### BRIEF
Please provide the entries below again, word for word.

========================

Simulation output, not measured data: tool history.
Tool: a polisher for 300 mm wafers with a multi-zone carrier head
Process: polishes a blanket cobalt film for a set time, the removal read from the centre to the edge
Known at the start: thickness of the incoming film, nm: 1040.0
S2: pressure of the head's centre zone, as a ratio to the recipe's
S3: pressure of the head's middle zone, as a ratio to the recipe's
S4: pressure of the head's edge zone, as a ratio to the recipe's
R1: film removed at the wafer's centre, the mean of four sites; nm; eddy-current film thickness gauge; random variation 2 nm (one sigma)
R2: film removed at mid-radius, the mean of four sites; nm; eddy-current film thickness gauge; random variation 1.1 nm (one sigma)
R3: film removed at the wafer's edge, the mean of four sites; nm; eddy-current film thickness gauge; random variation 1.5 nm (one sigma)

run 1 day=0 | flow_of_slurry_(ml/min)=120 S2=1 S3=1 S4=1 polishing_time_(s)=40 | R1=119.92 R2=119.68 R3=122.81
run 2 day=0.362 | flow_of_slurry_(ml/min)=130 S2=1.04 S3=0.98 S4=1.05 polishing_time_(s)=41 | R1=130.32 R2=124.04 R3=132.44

========================

### EXPECTED ANSWER
Simulation output, not measured data: tool history.
Tool: a polisher for 300 mm wafers with a multi-zone carrier head
Process: polishes a blanket cobalt film for a set time, the removal read from the centre to the edge
Known at the start: thickness of the incoming film, nm: 1040.0
S2: pressure of the head's centre zone, as a ratio to the recipe's
S3: pressure of the head's middle zone, as a ratio to the recipe's
S4: pressure of the head's edge zone, as a ratio to the recipe's
R1: film removed at the wafer's centre, the mean of four sites; nm; eddy-current film thickness gauge; random variation 2 nm (one sigma)
R2: film removed at mid-radius, the mean of four sites; nm; eddy-current film thickness gauge; random variation 1.1 nm (one sigma)
R3: film removed at the wafer's edge, the mean of four sites; nm; eddy-current film thickness gauge; random variation 1.5 nm (one sigma)

run 1 day=0 | flow_of_slurry_(ml/min)=120 S2=1 S3=1 S4=1 polishing_time_(s)=40 | R1=119.92 R2=119.68 R3=122.81
run 2 day=0.362 | flow_of_slurry_(ml/min)=130 S2=1.04 S3=0.98 S4=1.05 polishing_time_(s)=41 | R1=130.32 R2=124.04 R3=132.44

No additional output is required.